*-*-*
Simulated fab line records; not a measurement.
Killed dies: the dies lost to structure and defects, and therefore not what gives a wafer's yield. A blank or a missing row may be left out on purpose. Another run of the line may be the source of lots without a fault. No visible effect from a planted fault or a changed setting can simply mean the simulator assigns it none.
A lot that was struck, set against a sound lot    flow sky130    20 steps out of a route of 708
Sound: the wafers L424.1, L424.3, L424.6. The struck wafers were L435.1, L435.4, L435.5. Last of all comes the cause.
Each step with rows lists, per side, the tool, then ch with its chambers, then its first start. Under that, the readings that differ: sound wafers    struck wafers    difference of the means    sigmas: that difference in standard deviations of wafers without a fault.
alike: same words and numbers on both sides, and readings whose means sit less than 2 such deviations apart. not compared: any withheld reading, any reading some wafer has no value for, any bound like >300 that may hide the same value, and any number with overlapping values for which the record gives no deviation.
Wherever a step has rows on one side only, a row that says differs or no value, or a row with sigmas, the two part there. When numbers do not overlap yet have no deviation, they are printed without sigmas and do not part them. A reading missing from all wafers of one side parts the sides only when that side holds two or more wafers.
*-*-*

(ASSIGNMENT)
Return all the data above, unaltered and complete.

(WRITTEN REPLY)
Simulated fab line records; not a measurement.
Killed dies: the dies lost to structure and defects, and therefore not what gives a wafer's yield. A blank or a missing row may be left out on purpose. Another run of the line may be the source of lots without a fault. No visible effect from a planted fault or a changed setting can simply mean the simulator assigns it none.
A lot that was struck, set against a sound lot    flow sky130    20 steps out of a route of 708
Sound: the wafers L424.1, L424.3, L424.6. The struck wafers were L435.1, L435.4, L435.5. Last of all comes the cause.
Each step with rows lists, per side, the tool, then ch with its chambers, then its first start. Under that, the readings that differ: sound wafers    struck wafers    difference of the means    sigmas: that difference in standard deviations of wafers without a fault.
alike: same words and numbers on both sides, and readings whose means sit less than 2 such deviations apart. not compared: any withheld reading, any reading some wafer has no value for, any bound like >300 that may hide the same value, and any number with overlapping values for which the record gives no deviation.
Wherever a step has rows on one side only, a row that says differs or no value, or a row with sigmas, the two part there. When numbers do not overlap yet have no deviation, they are printed without sigmas and do not part them. A reading missing from all wafers of one side parts the sides only when that side holds two or more wafers.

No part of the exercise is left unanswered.